⁂
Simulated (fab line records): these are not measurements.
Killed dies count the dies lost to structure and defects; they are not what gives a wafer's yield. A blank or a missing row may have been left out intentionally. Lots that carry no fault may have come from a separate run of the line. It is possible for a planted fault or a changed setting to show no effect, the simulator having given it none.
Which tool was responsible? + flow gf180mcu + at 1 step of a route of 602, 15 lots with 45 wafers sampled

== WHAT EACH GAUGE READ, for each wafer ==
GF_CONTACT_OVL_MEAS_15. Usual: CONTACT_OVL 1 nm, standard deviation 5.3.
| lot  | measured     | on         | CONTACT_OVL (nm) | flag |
⁂

● **Work instruction**:
Transcribe all of the entries without altering anything.

● **Your solution**:
Simulated (fab line records): these are not measurements.
Killed dies count the dies lost to structure and defects; they are not what gives a wafer's yield. A blank or a missing row may have been left out intentionally. Lots that carry no fault may have come from a separate run of the line. It is possible for a planted fault or a changed setting to show no effect, the simulator having given it none.
Which tool was responsible? + flow gf180mcu + at 1 step of a route of 602, 15 lots with 45 wafers sampled

== WHAT EACH GAUGE READ, for each wafer ==
GF_CONTACT_OVL_MEAS_15. Usual: CONTACT_OVL 1 nm, standard deviation 5.3.
| lot  | measured     | on         | CONTACT_OVL (nm) | flag |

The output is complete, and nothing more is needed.